*Information*:
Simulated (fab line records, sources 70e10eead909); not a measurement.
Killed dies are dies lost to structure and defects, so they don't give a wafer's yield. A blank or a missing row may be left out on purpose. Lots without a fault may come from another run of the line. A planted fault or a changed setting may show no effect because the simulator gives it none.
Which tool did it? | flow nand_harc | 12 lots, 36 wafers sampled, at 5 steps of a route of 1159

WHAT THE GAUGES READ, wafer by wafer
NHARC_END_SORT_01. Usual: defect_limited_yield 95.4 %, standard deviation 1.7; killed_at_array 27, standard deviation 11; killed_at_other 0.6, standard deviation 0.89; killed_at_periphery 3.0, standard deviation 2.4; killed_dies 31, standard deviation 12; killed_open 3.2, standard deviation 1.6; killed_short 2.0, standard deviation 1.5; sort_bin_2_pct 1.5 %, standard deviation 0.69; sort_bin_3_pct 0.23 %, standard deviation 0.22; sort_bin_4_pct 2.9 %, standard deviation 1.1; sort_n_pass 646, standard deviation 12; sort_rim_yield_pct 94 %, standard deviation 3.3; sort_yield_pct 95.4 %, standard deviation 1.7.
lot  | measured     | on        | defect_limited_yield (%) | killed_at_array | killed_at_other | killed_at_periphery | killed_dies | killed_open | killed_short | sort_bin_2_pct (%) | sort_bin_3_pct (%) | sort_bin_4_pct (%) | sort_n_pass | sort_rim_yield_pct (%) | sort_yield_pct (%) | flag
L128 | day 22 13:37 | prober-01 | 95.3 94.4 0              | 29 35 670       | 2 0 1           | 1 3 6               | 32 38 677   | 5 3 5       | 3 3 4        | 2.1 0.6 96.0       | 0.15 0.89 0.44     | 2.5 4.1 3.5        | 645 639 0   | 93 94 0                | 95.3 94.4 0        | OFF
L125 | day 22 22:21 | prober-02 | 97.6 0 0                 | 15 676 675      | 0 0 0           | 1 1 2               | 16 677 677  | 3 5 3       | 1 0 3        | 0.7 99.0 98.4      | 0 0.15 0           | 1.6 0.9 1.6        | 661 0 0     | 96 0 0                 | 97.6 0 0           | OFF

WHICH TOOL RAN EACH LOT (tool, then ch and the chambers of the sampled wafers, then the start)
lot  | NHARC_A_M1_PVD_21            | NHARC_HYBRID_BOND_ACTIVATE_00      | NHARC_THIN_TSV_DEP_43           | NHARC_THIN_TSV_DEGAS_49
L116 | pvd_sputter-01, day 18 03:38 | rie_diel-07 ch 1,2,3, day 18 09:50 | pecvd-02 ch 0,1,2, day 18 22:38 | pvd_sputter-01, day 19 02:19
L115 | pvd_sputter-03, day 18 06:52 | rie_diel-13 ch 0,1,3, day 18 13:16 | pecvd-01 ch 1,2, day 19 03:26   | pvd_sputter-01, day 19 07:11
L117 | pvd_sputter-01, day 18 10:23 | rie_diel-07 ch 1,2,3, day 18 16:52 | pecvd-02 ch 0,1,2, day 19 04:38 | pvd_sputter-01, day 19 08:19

*Assignment*: From the first line of the data above through the line containing "WHAT THE GAUGES READ, wafer by wafer", set each line down again exactly; include both ends and omit everything else.

*Written solution*:
Simulated (fab line records, sources 70e10eead909); not a measurement.
Killed dies are dies lost to structure and defects, so they don't give a wafer's yield. A blank or a missing row may be left out on purpose. Lots without a fault may come from another run of the line. A planted fault or a changed setting may show no effect because the simulator gives it none.
Which tool did it? | flow nand_harc | 12 lots, 36 wafers sampled, at 5 steps of a route of 1159

WHAT THE GAUGES READ, wafer by wafer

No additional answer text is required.